■ ■ ■ ■

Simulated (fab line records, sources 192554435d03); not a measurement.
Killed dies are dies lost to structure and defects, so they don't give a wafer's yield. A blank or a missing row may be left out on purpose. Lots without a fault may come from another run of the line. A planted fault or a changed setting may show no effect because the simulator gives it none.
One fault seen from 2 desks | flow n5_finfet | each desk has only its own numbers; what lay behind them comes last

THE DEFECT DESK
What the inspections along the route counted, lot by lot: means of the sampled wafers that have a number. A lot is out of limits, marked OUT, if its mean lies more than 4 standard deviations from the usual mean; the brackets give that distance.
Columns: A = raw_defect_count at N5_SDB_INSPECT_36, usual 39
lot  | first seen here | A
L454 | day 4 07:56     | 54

■ ■ ■ ■

Action item
Your answer must be an exact copy of every record.

Exercise response
Simulated (fab line records, sources 192554435d03); not a measurement.
Killed dies are dies lost to structure and defects, so they don't give a wafer's yield. A blank or a missing row may be left out on purpose. Lots without a fault may come from another run of the line. A planted fault or a changed setting may show no effect because the simulator gives it none.
One fault seen from 2 desks | flow n5_finfet | each desk has only its own numbers; what lay behind them comes last

THE DEFECT DESK
What the inspections along the route counted, lot by lot: means of the sampled wafers that have a number. A lot is out of limits, marked OUT, if its mean lies more than 4 standard deviations from the usual mean; the brackets give that distance.
Columns: A = raw_defect_count at N5_SDB_INSPECT_36, usual 39
lot  | first seen here | A
L454 | day 4 07:56     | 54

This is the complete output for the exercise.